▬▬▬

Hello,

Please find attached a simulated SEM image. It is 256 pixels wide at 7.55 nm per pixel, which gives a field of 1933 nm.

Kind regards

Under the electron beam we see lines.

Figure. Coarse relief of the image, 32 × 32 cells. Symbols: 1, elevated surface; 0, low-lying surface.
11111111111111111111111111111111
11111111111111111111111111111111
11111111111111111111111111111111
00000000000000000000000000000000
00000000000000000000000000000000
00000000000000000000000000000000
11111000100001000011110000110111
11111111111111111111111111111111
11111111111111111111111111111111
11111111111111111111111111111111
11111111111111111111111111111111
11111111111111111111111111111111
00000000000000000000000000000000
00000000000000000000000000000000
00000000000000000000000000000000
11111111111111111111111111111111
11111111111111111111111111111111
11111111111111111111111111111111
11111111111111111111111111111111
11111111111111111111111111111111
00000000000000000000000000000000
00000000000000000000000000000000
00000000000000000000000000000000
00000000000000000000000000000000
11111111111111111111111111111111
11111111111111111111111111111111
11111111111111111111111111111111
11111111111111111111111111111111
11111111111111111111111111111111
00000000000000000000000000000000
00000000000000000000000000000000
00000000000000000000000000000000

▬▬▬

> _Work order_
If a line comes after the one that contains "Figure. Coarse relief", leave it out; return every line of the entries up to that point exactly, starting with the first, with that line included.

> _Your response_
Hello,

Please find attached a simulated SEM image. It is 256 pixels wide at 7.55 nm per pixel, which gives a field of 1933 nm.

Kind regards

Under the electron beam we see lines.

Figure. Coarse relief of the image, 32 × 32 cells. Symbols: 1, elevated surface; 0, low-lying surface.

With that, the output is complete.